□ □ □ □ □ □ □
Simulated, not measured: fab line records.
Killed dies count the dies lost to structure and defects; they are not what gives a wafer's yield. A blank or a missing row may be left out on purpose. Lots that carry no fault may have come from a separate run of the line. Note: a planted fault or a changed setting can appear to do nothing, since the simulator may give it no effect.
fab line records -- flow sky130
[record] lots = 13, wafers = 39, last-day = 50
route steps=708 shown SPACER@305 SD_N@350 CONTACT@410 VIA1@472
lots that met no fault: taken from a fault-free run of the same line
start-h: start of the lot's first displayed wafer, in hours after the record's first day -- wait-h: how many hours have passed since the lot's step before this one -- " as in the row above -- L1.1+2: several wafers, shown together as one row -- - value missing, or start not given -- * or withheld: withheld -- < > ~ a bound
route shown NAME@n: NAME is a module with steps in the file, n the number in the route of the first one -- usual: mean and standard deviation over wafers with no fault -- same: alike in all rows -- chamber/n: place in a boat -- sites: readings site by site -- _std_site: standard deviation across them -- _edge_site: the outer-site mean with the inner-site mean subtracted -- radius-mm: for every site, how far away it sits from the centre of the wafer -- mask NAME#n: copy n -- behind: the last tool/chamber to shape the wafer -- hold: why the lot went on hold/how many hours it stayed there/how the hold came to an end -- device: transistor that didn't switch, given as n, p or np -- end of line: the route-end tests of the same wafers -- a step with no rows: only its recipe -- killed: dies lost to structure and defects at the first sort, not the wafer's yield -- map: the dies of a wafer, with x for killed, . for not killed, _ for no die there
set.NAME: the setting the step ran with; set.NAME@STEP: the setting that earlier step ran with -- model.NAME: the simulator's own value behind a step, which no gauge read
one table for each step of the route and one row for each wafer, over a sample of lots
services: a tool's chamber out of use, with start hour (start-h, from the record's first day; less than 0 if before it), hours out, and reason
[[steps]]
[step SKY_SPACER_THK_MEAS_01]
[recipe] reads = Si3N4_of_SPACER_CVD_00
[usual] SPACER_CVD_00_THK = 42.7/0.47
□ □ □ □ □ □ □

Transcribe the entries above word for word, from the first line through the line containing "fab line records -- flow sky130", and nothing else.

• [EXERCISE OUTPUT]
Simulated, not measured: fab line records.
Killed dies count the dies lost to structure and defects; they are not what gives a wafer's yield. A blank or a missing row may be left out on purpose. Lots that carry no fault may have come from a separate run of the line. Note: a planted fault or a changed setting can appear to do nothing, since the simulator may give it no effect.
fab line records -- flow sky130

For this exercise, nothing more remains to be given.